> **WORK TASK**
The listing below is to be copied in full, line by line.

- - - - - - -
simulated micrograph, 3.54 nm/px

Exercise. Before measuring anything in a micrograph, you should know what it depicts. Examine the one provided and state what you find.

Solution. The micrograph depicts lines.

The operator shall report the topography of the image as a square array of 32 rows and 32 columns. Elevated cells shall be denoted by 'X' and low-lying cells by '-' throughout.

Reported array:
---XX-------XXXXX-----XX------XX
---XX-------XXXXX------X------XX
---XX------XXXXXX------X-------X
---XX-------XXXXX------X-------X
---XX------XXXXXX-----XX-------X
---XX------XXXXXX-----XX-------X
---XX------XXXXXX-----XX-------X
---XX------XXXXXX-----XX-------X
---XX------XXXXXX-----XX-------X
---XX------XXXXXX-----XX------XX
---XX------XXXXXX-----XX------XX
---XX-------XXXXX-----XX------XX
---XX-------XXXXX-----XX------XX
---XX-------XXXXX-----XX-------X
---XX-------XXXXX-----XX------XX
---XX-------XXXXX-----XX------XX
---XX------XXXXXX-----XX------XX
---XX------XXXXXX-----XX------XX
- - - - - - -

> **TASK ANSWER**
simulated micrograph, 3.54 nm/px

Exercise. Before measuring anything in a micrograph, you should know what it depicts. Examine the one provided and state what you find.

Solution. The micrograph depicts lines.

The operator shall report the topography of the image as a square array of 32 rows and 32 columns. Elevated cells shall be denoted by 'X' and low-lying cells by '-' throughout.

Reported array:
---XX-------XXXXX-----XX------XX
---XX-------XXXXX------X------XX
---XX------XXXXXX------X-------X
---XX-------XXXXX------X-------X
---XX------XXXXXX-----XX-------X
---XX------XXXXXX-----XX-------X
---XX------XXXXXX-----XX-------X
---XX------XXXXXX-----XX-------X
---XX------XXXXXX-----XX-------X
---XX------XXXXXX-----XX------XX
---XX------XXXXXX-----XX------XX
---XX-------XXXXX-----XX------XX
---XX-------XXXXX-----XX------XX
---XX-------XXXXX-----XX-------X
---XX-------XXXXX-----XX------XX
---XX-------XXXXX-----XX------XX
---XX------XXXXXX-----XX------XX
---XX------XXXXXX-----XX------XX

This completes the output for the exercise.